[Data extract]:
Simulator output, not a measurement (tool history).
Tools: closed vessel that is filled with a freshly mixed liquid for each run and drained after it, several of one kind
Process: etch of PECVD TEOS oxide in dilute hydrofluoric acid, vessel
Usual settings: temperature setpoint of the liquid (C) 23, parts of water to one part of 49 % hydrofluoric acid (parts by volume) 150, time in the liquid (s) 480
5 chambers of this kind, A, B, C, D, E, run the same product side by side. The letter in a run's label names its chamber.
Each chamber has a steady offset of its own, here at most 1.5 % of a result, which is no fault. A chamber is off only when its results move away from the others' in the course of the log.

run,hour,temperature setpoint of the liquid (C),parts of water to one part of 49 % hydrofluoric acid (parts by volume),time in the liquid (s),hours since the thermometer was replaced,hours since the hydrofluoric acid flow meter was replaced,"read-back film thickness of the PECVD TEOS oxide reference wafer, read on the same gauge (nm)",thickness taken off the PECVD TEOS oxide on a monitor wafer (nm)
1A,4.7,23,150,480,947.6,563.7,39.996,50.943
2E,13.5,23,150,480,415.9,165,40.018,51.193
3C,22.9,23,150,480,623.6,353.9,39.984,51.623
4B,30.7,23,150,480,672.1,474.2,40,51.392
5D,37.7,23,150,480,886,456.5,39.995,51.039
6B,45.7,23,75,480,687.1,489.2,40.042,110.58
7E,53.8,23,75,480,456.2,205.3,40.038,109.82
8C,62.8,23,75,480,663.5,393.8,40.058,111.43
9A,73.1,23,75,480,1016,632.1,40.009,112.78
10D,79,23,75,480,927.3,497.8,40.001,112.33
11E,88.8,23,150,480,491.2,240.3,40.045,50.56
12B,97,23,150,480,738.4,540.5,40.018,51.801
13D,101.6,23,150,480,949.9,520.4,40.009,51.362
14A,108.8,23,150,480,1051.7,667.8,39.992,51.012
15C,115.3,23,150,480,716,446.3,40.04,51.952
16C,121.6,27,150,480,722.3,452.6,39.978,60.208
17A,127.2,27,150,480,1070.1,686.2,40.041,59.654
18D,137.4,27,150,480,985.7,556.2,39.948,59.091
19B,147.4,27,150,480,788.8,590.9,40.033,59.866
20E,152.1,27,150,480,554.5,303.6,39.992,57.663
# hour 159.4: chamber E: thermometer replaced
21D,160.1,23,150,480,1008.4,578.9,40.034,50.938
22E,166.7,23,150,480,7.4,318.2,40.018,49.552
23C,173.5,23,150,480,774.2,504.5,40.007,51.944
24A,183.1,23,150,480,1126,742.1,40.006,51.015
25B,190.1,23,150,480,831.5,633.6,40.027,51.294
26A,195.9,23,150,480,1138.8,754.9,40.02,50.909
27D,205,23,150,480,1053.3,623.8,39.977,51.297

[Work task]: Quote only the stretch of lines that starts the data above and ends with the line containing "5 chambers of", both included.

[Reply]:
Simulator output, not a measurement (tool history).
Tools: closed vessel that is filled with a freshly mixed liquid for each run and drained after it, several of one kind
Process: etch of PECVD TEOS oxide in dilute hydrofluoric acid, vessel
Usual settings: temperature setpoint of the liquid (C) 23, parts of water to one part of 49 % hydrofluoric acid (parts by volume) 150, time in the liquid (s) 480
5 chambers of this kind, A, B, C, D, E, run the same product side by side. The letter in a run's label names its chamber.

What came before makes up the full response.